> _Action item_
From the data underneath, reproduce exactly the stretch that begins at the line with "- px size: 1 nm" and ends after the line with "layers @ 168".

> _Provided information_
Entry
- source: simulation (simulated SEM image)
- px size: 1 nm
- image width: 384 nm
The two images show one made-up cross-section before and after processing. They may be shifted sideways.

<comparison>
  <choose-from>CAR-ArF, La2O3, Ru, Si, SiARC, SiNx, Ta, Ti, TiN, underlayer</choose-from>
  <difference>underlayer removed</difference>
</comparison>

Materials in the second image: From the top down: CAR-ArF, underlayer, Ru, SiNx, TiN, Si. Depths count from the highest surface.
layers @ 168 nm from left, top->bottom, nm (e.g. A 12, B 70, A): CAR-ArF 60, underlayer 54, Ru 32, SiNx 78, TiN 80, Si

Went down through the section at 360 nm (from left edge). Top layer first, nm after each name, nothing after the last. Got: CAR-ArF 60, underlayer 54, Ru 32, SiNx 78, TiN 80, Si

> _Exercise solution_
- px size: 1 nm
- image width: 384 nm
The two images show one made-up cross-section before and after processing. They may be shifted sideways.

<comparison>
  <choose-from>CAR-ArF, La2O3, Ru, Si, SiARC, SiNx, Ta, Ti, TiN, underlayer</choose-from>
  <difference>underlayer removed</difference>
</comparison>

Materials in the second image: From the top down: CAR-ArF, underlayer, Ru, SiNx, TiN, Si. Depths count from the highest surface.
layers @ 168 nm from left, top->bottom, nm (e.g. A 12, B 70, A): CAR-ArF 60, underlayer 54, Ru 32, SiNx 78, TiN 80, Si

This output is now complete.